***** PROVIDED INFORMATION

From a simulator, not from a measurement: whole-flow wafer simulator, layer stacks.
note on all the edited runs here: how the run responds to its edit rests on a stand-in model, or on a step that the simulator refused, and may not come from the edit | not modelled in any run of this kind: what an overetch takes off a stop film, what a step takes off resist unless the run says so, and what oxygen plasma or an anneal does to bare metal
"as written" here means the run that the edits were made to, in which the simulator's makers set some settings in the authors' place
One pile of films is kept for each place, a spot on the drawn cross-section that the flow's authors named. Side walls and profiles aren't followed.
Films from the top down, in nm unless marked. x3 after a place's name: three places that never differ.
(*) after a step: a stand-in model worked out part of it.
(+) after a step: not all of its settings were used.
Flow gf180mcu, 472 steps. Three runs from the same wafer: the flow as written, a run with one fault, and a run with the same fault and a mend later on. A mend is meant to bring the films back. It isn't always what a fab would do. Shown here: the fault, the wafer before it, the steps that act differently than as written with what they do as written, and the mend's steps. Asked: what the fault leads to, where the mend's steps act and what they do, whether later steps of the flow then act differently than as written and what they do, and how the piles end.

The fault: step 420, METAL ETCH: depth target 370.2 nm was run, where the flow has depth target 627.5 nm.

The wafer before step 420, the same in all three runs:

**********

> **ASSIGNED TASK**
Return all of the data above exactly, leaving out no line.

> **WRITTEN RESPONSE**
From a simulator, not from a measurement: whole-flow wafer simulator, layer stacks.
note on all the edited runs here: how the run responds to its edit rests on a stand-in model, or on a step that the simulator refused, and may not come from the edit | not modelled in any run of this kind: what an overetch takes off a stop film, what a step takes off resist unless the run says so, and what oxygen plasma or an anneal does to bare metal
"as written" here means the run that the edits were made to, in which the simulator's makers set some settings in the authors' place
One pile of films is kept for each place, a spot on the drawn cross-section that the flow's authors named. Side walls and profiles aren't followed.
Films from the top down, in nm unless marked. x3 after a place's name: three places that never differ.
(*) after a step: a stand-in model worked out part of it.
(+) after a step: not all of its settings were used.
Flow gf180mcu, 472 steps. Three runs from the same wafer: the flow as written, a run with one fault, and a run with the same fault and a mend later on. A mend is meant to bring the films back. It isn't always what a fab would do. Shown here: the fault, the wafer before it, the steps that act differently than as written with what they do as written, and the mend's steps. Asked: what the fault leads to, where the mend's steps act and what they do, whether later steps of the flow then act differently than as written and what they do, and how the piles end.

The fault: step 420, METAL ETCH: depth target 370.2 nm was run, where the flow has depth target 627.5 nm.

The wafer before step 420, the same in all three runs:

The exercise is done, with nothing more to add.